**REQUIREMENT**
The answer must be the full listing, repeated exactly.

----- SUPPLIED INFORMATION -----
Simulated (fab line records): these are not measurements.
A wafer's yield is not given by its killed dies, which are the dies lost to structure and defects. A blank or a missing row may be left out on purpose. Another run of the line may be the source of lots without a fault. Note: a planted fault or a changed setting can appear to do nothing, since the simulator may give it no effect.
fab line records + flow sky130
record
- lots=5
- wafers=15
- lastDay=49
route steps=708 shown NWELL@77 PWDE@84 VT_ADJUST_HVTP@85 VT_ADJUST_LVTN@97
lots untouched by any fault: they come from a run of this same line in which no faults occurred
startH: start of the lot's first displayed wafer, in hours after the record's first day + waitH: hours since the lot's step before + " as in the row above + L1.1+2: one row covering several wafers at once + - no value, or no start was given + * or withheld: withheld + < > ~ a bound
-----

**PROBLEM SOLUTION**
Simulated (fab line records): these are not measurements.
A wafer's yield is not given by its killed dies, which are the dies lost to structure and defects. A blank or a missing row may be left out on purpose. Another run of the line may be the source of lots without a fault. Note: a planted fault or a changed setting can appear to do nothing, since the simulator may give it no effect.
fab line records + flow sky130
record
- lots=5
- wafers=15
- lastDay=49
route steps=708 shown NWELL@77 PWDE@84 VT_ADJUST_HVTP@85 VT_ADJUST_LVTN@97
lots untouched by any fault: they come from a run of this same line in which no faults occurred
startH: start of the lot's first displayed wafer, in hours after the record's first day + waitH: hours since the lot's step before + " as in the row above + L1.1+2: one row covering several wafers at once + - no value, or no start was given + * or withheld: withheld + < > ~ a bound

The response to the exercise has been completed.